**ASSIGNMENT**
Output exactly, with nothing added, the entries from the first line through the line with "start_h: hours from".

**SUPPLIED RECORDS**
━━━━━━━━━━━━━━━━━━━━━━━━━━━━━━
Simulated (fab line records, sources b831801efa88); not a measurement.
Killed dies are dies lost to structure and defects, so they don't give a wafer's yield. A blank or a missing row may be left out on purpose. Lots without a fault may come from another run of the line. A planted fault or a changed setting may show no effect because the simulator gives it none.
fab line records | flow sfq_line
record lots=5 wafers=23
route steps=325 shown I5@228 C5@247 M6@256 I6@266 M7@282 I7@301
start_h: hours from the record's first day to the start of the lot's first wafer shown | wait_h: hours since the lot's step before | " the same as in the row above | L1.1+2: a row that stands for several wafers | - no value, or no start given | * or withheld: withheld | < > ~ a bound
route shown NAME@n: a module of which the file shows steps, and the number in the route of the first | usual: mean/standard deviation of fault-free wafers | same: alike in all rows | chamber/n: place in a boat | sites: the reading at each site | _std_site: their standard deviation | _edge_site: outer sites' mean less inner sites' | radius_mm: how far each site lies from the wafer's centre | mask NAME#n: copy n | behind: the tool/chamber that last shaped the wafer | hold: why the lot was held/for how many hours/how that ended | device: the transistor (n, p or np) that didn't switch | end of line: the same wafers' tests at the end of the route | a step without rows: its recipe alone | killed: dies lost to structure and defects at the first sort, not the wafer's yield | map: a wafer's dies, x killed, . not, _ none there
━━━━━━━━━━━━━━━━━━━━━━━━━━━━━━

**TASK RESULT**
Simulated (fab line records, sources b831801efa88); not a measurement.
Killed dies are dies lost to structure and defects, so they don't give a wafer's yield. A blank or a missing row may be left out on purpose. Lots without a fault may come from another run of the line. A planted fault or a changed setting may show no effect because the simulator gives it none.
fab line records | flow sfq_line
record lots=5 wafers=23
route steps=325 shown I5@228 C5@247 M6@256 I6@266 M7@282 I7@301
start_h: hours from the record's first day to the start of the lot's first wafer shown | wait_h: hours since the lot's step before | " the same as in the row above | L1.1+2: a row that stands for several wafers | - no value, or no start given | * or withheld: withheld | < > ~ a bound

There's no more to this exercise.